Action item
Please repeat the listing exactly, starting at its first line and stopping after the line that contains "(+) after a".

*** Opening Data ***
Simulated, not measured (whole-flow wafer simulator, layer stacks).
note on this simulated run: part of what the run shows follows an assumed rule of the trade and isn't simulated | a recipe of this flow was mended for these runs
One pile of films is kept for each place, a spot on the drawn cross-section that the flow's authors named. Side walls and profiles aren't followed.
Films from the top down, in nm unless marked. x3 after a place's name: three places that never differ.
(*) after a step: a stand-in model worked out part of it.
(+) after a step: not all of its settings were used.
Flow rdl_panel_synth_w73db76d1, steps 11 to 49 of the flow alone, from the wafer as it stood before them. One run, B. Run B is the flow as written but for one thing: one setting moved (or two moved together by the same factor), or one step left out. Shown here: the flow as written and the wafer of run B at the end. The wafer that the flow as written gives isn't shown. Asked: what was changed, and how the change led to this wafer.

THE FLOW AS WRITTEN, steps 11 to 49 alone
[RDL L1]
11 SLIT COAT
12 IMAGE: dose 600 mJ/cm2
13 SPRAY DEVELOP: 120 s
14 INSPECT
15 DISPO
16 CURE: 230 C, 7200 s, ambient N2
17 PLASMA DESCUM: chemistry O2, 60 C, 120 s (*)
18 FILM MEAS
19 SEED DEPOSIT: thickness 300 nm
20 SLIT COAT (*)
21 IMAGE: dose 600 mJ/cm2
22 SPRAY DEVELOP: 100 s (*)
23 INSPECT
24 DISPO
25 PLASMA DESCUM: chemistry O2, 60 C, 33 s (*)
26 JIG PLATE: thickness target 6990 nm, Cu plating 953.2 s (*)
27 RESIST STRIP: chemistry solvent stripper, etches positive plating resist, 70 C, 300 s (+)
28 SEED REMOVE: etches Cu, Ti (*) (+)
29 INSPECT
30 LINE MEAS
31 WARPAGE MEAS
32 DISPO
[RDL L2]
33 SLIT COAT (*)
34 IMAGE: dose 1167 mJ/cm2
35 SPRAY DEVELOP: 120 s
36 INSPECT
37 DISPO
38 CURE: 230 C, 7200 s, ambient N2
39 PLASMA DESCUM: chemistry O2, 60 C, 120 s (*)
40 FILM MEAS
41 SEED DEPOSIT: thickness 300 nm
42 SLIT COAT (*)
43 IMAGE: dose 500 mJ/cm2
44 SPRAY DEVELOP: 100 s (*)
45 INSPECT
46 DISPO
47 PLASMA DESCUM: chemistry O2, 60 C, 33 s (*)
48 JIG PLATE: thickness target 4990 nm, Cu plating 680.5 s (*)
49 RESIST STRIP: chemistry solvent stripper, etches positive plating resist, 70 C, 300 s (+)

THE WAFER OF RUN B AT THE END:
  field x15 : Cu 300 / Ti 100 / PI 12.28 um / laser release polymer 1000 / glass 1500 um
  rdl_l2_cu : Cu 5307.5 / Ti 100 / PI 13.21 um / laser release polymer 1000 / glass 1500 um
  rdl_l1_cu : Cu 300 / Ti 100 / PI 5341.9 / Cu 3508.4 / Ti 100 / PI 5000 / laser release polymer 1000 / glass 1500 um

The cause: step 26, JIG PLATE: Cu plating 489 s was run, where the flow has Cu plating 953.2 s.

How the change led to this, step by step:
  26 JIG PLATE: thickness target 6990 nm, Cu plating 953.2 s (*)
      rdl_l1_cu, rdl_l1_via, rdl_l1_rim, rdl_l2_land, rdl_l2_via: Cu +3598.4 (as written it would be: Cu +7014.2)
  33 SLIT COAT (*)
*** Closing Data ***

Task response
Simulated, not measured (whole-flow wafer simulator, layer stacks).
note on this simulated run: part of what the run shows follows an assumed rule of the trade and isn't simulated | a recipe of this flow was mended for these runs
One pile of films is kept for each place, a spot on the drawn cross-section that the flow's authors named. Side walls and profiles aren't followed.
Films from the top down, in nm unless marked. x3 after a place's name: three places that never differ.
(*) after a step: a stand-in model worked out part of it.
(+) after a step: not all of its settings were used.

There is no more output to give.